• [Action item]: Repeat the entire listing exactly as written.

■ ■ ■ ■

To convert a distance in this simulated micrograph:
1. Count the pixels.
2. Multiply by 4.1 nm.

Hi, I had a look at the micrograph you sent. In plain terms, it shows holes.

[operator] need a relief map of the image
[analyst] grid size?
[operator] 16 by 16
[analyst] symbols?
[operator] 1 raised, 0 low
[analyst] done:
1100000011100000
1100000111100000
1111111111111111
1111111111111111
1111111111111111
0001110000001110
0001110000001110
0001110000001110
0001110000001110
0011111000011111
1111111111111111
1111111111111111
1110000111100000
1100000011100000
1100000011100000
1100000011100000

■ ■ ■ ■

• [Exercise solution]:
To convert a distance in this simulated micrograph:
1. Count the pixels.
2. Multiply by 4.1 nm.

Hi, I had a look at the micrograph you sent. In plain terms, it shows holes.

[operator] need a relief map of the image
[analyst] grid size?
[operator] 16 by 16
[analyst] symbols?
[operator] 1 raised, 0 low
[analyst] done:
1100000011100000
1100000111100000
1111111111111111
1111111111111111
1111111111111111
0001110000001110
0001110000001110
0001110000001110
0001110000001110
0011111000011111
1111111111111111
1111111111111111
1110000111100000
1100000011100000
1100000011100000
1100000011100000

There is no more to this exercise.